^^^^^^^^^^^^^^^^

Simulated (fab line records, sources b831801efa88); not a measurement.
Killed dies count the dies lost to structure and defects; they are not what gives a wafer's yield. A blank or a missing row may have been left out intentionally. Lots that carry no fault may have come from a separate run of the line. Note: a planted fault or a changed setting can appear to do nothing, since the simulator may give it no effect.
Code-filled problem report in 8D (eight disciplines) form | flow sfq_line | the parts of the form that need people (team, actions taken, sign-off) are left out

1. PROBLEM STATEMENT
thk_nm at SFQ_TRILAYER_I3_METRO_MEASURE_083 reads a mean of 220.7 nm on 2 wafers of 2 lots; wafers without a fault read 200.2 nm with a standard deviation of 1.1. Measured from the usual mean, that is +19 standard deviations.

^^^^^^^^^^^^^^^^

= WORK INSTRUCTION =
When you copy the material, keep every line exactly as it stands.

= EXERCISE ANSWER =
Simulated (fab line records, sources b831801efa88); not a measurement.
Killed dies count the dies lost to structure and defects; they are not what gives a wafer's yield. A blank or a missing row may have been left out intentionally. Lots that carry no fault may have come from a separate run of the line. Note: a planted fault or a changed setting can appear to do nothing, since the simulator may give it no effect.
Code-filled problem report in 8D (eight disciplines) form | flow sfq_line | the parts of the form that need people (team, actions taken, sign-off) are left out

1. PROBLEM STATEMENT
thk_nm at SFQ_TRILAYER_I3_METRO_MEASURE_083 reads a mean of 220.7 nm on 2 wafers of 2 lots; wafers without a fault read 200.2 nm with a standard deviation of 1.1. Measured from the usual mean, that is +19 standard deviations.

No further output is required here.